§ DATA LISTING:
┄┄┄┄┄┄┄┄┄┄┄┄┄┄┄┄┄┄┄┄
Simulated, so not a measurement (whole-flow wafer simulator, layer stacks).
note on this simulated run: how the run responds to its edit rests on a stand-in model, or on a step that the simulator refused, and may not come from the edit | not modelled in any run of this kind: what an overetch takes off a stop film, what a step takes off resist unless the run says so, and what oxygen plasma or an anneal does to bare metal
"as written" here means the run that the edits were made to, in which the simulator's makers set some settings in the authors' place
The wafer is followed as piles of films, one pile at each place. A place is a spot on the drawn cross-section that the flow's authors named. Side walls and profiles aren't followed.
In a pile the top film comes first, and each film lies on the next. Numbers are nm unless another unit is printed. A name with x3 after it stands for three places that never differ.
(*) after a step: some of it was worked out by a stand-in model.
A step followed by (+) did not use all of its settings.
┄┄┄┄┄┄┄┄┄┄┄┄┄┄┄┄┄┄┄┄

Transcribe all entries exactly as they are given.

Simulated, so not a measurement (whole-flow wafer simulator, layer stacks).
note on this simulated run: how the run responds to its edit rests on a stand-in model, or on a step that the simulator refused, and may not come from the edit | not modelled in any run of this kind: what an overetch takes off a stop film, what a step takes off resist unless the run says so, and what oxygen plasma or an anneal does to bare metal
"as written" here means the run that the edits were made to, in which the simulator's makers set some settings in the authors' place
The wafer is followed as piles of films, one pile at each place. A place is a spot on the drawn cross-section that the flow's authors named. Side walls and profiles aren't followed.
In a pile the top film comes first, and each film lies on the next. Numbers are nm unless another unit is printed. A name with x3 after it stands for three places that never differ.
(*) after a step: some of it was worked out by a stand-in model.
A step followed by (+) did not use all of its settings.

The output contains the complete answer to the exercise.